*Entries shown:*
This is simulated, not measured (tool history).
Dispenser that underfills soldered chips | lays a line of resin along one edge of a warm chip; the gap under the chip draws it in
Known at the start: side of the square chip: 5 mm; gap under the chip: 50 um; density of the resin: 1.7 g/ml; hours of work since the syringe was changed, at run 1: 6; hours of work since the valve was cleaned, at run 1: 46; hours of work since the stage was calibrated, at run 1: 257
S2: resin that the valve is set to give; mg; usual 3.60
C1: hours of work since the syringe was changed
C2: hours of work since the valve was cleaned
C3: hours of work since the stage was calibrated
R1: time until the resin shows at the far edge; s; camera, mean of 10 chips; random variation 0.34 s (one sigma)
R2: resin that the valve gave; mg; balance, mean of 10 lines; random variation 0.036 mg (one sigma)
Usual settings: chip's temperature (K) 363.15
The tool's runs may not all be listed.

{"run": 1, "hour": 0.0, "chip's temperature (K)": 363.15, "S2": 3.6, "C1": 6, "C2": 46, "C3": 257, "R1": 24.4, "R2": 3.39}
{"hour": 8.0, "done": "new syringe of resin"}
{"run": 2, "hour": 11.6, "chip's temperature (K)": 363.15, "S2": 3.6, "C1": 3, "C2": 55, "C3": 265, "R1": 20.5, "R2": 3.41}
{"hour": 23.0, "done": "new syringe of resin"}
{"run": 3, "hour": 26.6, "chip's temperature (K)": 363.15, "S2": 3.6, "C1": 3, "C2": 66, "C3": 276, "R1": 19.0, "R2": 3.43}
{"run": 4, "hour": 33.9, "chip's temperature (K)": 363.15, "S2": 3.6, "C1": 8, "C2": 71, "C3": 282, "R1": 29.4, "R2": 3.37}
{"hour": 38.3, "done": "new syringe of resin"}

*Assignment:*
Give again, unchanged, the lines running from the top of the material above through the line that has "S2: resin that", and nothing more.

*Written response:*
This is simulated, not measured (tool history).
Dispenser that underfills soldered chips | lays a line of resin along one edge of a warm chip; the gap under the chip draws it in
Known at the start: side of the square chip: 5 mm; gap under the chip: 50 um; density of the resin: 1.7 g/ml; hours of work since the syringe was changed, at run 1: 6; hours of work since the valve was cleaned, at run 1: 46; hours of work since the stage was calibrated, at run 1: 257
S2: resin that the valve is set to give; mg; usual 3.60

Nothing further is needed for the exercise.